_ _ _ _ _ _ _
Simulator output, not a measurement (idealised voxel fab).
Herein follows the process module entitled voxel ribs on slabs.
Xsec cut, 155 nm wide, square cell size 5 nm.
_ _ _ _ _ _ _

## Activity
Write out the records shown above, exactly as they appear.

## Reply
Simulator output, not a measurement (idealised voxel fab).
Herein follows the process module entitled voxel ribs on slabs.
Xsec cut, 155 nm wide, square cell size 5 nm.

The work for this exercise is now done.